● **Work task**: Every entry below should be written out again exactly.

--- START ---

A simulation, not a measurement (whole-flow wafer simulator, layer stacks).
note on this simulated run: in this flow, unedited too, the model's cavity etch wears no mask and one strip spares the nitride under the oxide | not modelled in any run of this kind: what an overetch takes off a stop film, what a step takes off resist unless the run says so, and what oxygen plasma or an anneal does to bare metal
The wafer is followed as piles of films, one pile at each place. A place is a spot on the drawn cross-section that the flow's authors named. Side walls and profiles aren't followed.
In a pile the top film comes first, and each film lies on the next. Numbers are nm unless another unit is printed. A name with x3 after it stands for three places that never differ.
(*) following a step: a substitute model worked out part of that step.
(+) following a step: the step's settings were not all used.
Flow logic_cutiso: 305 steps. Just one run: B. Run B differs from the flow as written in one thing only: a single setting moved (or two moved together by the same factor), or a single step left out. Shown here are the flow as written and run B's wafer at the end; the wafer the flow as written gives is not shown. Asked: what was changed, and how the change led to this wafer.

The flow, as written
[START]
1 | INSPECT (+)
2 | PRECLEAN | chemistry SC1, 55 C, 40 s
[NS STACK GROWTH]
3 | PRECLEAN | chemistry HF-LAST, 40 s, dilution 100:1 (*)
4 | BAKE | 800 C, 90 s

--- END ---

● **Written solution**:
A simulation, not a measurement (whole-flow wafer simulator, layer stacks).
note on this simulated run: in this flow, unedited too, the model's cavity etch wears no mask and one strip spares the nitride under the oxide | not modelled in any run of this kind: what an overetch takes off a stop film, what a step takes off resist unless the run says so, and what oxygen plasma or an anneal does to bare metal
The wafer is followed as piles of films, one pile at each place. A place is a spot on the drawn cross-section that the flow's authors named. Side walls and profiles aren't followed.
In a pile the top film comes first, and each film lies on the next. Numbers are nm unless another unit is printed. A name with x3 after it stands for three places that never differ.
(*) following a step: a substitute model worked out part of that step.
(+) following a step: the step's settings were not all used.
Flow logic_cutiso: 305 steps. Just one run: B. Run B differs from the flow as written in one thing only: a single setting moved (or two moved together by the same factor), or a single step left out. Shown here are the flow as written and run B's wafer at the end; the wafer the flow as written gives is not shown. Asked: what was changed, and how the change led to this wafer.

The flow, as written
[START]
1 | INSPECT (+)
2 | PRECLEAN | chemistry SC1, 55 C, 40 s
[NS STACK GROWTH]
3 | PRECLEAN | chemistry HF-LAST, 40 s, dilution 100:1 (*)
4 | BAKE | 800 C, 90 s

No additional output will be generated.